» **Work request**
Set down word for word the lines that begin the entries and run through the line containing "The tool may". Give nothing further.

» **Data**
== Segment start ==

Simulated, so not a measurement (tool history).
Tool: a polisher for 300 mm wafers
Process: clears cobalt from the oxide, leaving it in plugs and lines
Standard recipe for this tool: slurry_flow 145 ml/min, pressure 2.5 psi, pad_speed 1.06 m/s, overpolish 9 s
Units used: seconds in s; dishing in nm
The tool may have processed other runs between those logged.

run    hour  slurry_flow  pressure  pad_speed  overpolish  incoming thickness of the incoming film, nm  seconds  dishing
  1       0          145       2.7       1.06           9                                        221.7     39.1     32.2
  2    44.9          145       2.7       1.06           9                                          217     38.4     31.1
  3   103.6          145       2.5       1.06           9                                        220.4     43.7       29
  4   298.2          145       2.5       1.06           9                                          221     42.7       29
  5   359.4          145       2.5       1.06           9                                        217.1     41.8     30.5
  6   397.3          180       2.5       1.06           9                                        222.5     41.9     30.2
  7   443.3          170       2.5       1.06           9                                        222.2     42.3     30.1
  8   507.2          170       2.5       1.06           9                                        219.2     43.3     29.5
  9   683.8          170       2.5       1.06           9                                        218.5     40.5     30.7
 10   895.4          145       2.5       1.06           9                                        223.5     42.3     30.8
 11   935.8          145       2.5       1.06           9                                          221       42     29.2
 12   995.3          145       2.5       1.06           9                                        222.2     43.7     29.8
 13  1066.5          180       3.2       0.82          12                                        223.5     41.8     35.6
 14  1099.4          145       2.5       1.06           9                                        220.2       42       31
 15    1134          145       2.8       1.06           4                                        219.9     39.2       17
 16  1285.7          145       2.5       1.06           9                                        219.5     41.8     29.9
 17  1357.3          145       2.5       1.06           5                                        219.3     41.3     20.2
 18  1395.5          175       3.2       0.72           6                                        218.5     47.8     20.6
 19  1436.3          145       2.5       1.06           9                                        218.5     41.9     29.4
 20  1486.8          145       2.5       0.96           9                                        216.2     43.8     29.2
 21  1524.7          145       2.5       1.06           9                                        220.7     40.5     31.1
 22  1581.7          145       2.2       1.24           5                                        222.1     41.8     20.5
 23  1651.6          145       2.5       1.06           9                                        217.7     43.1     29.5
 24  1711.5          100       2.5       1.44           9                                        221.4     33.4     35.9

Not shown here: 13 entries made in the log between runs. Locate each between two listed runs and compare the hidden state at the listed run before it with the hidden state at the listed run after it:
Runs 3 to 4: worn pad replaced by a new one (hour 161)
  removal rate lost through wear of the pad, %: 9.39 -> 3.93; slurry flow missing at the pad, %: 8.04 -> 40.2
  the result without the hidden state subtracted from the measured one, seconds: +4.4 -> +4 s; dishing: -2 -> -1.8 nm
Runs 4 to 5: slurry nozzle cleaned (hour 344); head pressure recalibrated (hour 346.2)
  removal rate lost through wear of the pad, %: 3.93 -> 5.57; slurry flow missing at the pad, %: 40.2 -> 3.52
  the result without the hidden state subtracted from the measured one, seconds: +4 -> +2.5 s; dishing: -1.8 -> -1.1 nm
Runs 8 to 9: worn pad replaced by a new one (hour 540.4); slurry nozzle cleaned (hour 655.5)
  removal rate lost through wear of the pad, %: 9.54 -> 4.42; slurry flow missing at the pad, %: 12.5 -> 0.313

== Segment end ==

» **Response box**
Simulated, so not a measurement (tool history).
Tool: a polisher for 300 mm wafers
Process: clears cobalt from the oxide, leaving it in plugs and lines
Standard recipe for this tool: slurry_flow 145 ml/min, pressure 2.5 psi, pad_speed 1.06 m/s, overpolish 9 s
Units used: seconds in s; dishing in nm
The tool may have processed other runs between those logged.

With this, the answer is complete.